Exercise:
What is needed here is every record, retyped without any change.

Extracted data:
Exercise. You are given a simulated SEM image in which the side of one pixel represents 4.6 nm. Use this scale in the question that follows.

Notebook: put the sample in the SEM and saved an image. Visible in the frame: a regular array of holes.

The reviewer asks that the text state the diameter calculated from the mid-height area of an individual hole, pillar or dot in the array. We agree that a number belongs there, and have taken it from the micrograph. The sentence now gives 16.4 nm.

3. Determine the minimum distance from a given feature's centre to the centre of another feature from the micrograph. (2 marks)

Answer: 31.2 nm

Worked solution:
Exercise. You are given a simulated SEM image in which the side of one pixel represents 4.6 nm. Use this scale in the question that follows.

Notebook: put the sample in the SEM and saved an image. Visible in the frame: a regular array of holes.

The reviewer asks that the text state the diameter calculated from the mid-height area of an individual hole, pillar or dot in the array. We agree that a number belongs there, and have taken it from the micrograph. The sentence now gives 16.4 nm.

3. Determine the minimum distance from a given feature's centre to the centre of another feature from the micrograph. (2 marks)

Answer: 31.2 nm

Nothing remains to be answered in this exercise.